* Activity
Carry over every entry exactly as it appears in the records.

*** Data section ***

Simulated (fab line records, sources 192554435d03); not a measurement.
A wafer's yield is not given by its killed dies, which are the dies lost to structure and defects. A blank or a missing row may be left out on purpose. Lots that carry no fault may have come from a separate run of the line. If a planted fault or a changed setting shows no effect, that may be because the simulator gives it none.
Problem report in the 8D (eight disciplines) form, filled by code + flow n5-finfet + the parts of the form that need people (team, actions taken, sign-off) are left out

*** End of Data section ***

* Task answer
Simulated (fab line records, sources 192554435d03); not a measurement.
A wafer's yield is not given by its killed dies, which are the dies lost to structure and defects. A blank or a missing row may be left out on purpose. Lots that carry no fault may have come from a separate run of the line. If a planted fault or a changed setting shows no effect, that may be because the simulator gives it none.
Problem report in the 8D (eight disciplines) form, filled by code + flow n5-finfet + the parts of the form that need people (team, actions taken, sign-off) are left out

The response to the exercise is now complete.